GIVEN INFORMATION:
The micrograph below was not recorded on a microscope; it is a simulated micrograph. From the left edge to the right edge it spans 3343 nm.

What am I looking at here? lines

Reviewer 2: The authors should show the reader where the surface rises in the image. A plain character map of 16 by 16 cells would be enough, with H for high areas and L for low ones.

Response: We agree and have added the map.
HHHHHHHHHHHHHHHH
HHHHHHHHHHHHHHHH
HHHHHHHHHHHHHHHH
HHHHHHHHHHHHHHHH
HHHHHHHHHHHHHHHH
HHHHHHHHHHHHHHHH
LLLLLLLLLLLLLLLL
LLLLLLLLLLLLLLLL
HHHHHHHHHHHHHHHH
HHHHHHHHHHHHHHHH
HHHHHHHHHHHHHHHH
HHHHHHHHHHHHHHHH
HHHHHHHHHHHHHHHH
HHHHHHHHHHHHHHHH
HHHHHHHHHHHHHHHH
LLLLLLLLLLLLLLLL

ACTIVITY: Only the lines above, from the first through the one holding "Reviewer 2: The", are to be output, and they must be copied exactly.

ANSWER SPACE:
The micrograph below was not recorded on a microscope; it is a simulated micrograph. From the left edge to the right edge it spans 3343 nm.

What am I looking at here? lines

Reviewer 2: The authors should show the reader where the surface rises in the image. A plain character map of 16 by 16 cells would be enough, with H for high areas and L for low ones.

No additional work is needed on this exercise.